**** DATA EXTRACTS ****

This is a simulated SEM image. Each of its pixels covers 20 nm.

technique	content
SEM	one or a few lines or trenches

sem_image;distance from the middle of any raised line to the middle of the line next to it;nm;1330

****

#### WORK TASK
Word for word, give back the data shown above.

#### EXERCISE ANSWER
This is a simulated SEM image. Each of its pixels covers 20 nm.

technique	content
SEM	one or a few lines or trenches

sem_image;distance from the middle of any raised line to the middle of the line next to it;nm;1330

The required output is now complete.